• **Assignment**
Under this line are the records; write out word for word the part that begins at the line containing "- from 0 to" and ends at the line containing "- from 35 to", and no more.

• **Recorded information**
+++
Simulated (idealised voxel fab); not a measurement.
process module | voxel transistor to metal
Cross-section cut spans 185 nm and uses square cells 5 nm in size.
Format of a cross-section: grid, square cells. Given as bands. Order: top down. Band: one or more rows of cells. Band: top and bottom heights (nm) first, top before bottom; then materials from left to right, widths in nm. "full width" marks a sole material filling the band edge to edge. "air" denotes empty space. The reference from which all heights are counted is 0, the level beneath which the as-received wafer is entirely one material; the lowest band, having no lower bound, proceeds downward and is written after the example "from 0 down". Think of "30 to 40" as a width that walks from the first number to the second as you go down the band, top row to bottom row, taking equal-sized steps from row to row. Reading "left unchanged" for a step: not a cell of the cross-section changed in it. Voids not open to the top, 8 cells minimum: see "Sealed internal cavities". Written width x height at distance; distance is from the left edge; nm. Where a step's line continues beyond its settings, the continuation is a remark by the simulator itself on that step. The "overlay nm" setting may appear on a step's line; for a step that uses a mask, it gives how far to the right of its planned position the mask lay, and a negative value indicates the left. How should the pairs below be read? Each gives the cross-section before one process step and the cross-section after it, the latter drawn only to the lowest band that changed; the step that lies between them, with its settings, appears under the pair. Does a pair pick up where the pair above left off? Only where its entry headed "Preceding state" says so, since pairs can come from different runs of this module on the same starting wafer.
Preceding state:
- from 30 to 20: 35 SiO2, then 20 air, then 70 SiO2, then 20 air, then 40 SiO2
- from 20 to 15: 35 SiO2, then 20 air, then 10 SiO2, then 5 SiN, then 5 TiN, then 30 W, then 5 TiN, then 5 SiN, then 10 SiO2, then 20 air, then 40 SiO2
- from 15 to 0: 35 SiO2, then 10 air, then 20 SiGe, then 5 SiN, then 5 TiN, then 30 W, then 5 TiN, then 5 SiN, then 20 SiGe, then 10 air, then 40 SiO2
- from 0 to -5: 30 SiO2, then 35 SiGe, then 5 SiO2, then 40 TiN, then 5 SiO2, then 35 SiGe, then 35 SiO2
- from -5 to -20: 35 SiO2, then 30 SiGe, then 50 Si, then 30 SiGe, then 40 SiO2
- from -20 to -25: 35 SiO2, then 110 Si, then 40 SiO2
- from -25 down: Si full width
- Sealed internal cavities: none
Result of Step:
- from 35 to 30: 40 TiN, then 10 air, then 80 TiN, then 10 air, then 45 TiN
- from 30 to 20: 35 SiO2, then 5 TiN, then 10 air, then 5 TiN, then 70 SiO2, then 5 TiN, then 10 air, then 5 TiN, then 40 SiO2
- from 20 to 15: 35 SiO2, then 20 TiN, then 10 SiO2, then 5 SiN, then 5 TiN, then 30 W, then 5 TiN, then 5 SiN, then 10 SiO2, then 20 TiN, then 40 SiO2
+++

• **Task solution**
- from 0 to -5: 30 SiO2, then 35 SiGe, then 5 SiO2, then 40 TiN, then 5 SiO2, then 35 SiGe, then 35 SiO2
- from -5 to -20: 35 SiO2, then 30 SiGe, then 50 Si, then 30 SiGe, then 40 SiO2
- from -20 to -25: 35 SiO2, then 110 Si, then 40 SiO2
- from -25 down: Si full width
- Sealed internal cavities: none
Result of Step:
- from 35 to 30: 40 TiN, then 10 air, then 80 TiN, then 10 air, then 45 TiN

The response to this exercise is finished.